◆ **Work item**:
Please repeat only the stretch of records running from the first line through the line that contains "Resolution: 32 cells per side".

◆ ◆ ◆ ◆

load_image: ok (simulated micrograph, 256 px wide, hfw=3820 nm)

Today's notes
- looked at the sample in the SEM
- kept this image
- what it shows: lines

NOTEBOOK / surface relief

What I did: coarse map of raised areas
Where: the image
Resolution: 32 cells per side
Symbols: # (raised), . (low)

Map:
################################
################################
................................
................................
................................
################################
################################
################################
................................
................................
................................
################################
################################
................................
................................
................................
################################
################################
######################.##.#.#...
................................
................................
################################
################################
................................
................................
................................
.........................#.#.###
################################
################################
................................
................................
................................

◆ ◆ ◆ ◆

◆ **Result**:
load_image: ok (simulated micrograph, 256 px wide, hfw=3820 nm)

Today's notes
- looked at the sample in the SEM
- kept this image
- what it shows: lines

NOTEBOOK / surface relief

What I did: coarse map of raised areas
Where: the image
Resolution: 32 cells per side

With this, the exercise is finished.